= Work item =
Exactly as written, copy the lines that run from the start of the data below to the line containing "of the picture)", both ends included.

= Input data =
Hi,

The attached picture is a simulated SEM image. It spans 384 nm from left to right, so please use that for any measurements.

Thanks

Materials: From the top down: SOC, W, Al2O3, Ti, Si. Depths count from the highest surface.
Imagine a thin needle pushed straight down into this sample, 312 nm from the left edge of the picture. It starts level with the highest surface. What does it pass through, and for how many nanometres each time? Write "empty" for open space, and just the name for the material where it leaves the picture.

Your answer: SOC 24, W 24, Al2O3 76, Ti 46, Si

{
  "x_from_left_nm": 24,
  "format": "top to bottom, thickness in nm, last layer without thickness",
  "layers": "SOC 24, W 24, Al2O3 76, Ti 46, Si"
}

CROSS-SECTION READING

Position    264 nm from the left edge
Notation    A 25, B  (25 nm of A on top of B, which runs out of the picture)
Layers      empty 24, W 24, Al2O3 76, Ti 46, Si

= Answer area =
Hi,

The attached picture is a simulated SEM image. It spans 384 nm from left to right, so please use that for any measurements.

Thanks

Materials: From the top down: SOC, W, Al2O3, Ti, Si. Depths count from the highest surface.
Imagine a thin needle pushed straight down into this sample, 312 nm from the left edge of the picture. It starts level with the highest surface. What does it pass through, and for how many nanometres each time? Write "empty" for open space, and just the name for the material where it leaves the picture.

Your answer: SOC 24, W 24, Al2O3 76, Ti 46, Si

{
  "x_from_left_nm": 24,
  "format": "top to bottom, thickness in nm, last layer without thickness",
  "layers": "SOC 24, W 24, Al2O3 76, Ti 46, Si"
}

CROSS-SECTION READING

Position    264 nm from the left edge
Notation    A 25, B  (25 nm of A on top of B, which runs out of the picture)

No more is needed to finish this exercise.